TASK ITEM >> Nothing should be left out: output all of the entries exactly.

STUDY MATERIAL >>
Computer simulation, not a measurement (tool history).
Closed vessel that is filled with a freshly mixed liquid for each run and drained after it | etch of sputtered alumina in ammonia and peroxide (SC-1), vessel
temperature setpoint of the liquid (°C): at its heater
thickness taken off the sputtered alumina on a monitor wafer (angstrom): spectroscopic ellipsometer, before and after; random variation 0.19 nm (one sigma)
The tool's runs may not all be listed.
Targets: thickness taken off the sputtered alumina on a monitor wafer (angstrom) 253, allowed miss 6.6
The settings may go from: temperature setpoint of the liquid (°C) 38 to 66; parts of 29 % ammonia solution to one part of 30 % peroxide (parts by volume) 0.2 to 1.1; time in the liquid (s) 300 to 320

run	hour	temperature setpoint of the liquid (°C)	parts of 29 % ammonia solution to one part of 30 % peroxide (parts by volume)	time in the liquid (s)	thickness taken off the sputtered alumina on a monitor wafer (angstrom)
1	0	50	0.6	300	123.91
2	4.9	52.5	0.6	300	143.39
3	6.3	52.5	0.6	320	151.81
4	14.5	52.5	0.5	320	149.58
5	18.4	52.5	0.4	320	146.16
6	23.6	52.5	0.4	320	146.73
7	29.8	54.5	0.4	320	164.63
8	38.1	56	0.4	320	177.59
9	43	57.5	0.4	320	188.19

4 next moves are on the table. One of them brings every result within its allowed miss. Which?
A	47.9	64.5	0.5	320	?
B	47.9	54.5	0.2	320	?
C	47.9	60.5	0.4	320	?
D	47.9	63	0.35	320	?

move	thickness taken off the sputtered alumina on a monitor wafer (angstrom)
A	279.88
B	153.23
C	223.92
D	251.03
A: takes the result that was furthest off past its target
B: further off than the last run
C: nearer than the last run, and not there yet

RESPONSE >>
Computer simulation, not a measurement (tool history).
Closed vessel that is filled with a freshly mixed liquid for each run and drained after it | etch of sputtered alumina in ammonia and peroxide (SC-1), vessel
temperature setpoint of the liquid (°C): at its heater
thickness taken off the sputtered alumina on a monitor wafer (angstrom): spectroscopic ellipsometer, before and after; random variation 0.19 nm (one sigma)
The tool's runs may not all be listed.
Targets: thickness taken off the sputtered alumina on a monitor wafer (angstrom) 253, allowed miss 6.6
The settings may go from: temperature setpoint of the liquid (°C) 38 to 66; parts of 29 % ammonia solution to one part of 30 % peroxide (parts by volume) 0.2 to 1.1; time in the liquid (s) 300 to 320

run	hour	temperature setpoint of the liquid (°C)	parts of 29 % ammonia solution to one part of 30 % peroxide (parts by volume)	time in the liquid (s)	thickness taken off the sputtered alumina on a monitor wafer (angstrom)
1	0	50	0.6	300	123.91
2	4.9	52.5	0.6	300	143.39
3	6.3	52.5	0.6	320	151.81
4	14.5	52.5	0.5	320	149.58
5	18.4	52.5	0.4	320	146.16
6	23.6	52.5	0.4	320	146.73
7	29.8	54.5	0.4	320	164.63
8	38.1	56	0.4	320	177.59
9	43	57.5	0.4	320	188.19

4 next moves are on the table. One of them brings every result within its allowed miss. Which?
A	47.9	64.5	0.5	320	?
B	47.9	54.5	0.2	320	?
C	47.9	60.5	0.4	320	?
D	47.9	63	0.35	320	?

move	thickness taken off the sputtered alumina on a monitor wafer (angstrom)
A	279.88
B	153.23
C	223.92
D	251.03
A: takes the result that was furthest off past its target
B: further off than the last run
C: nearer than the last run, and not there yet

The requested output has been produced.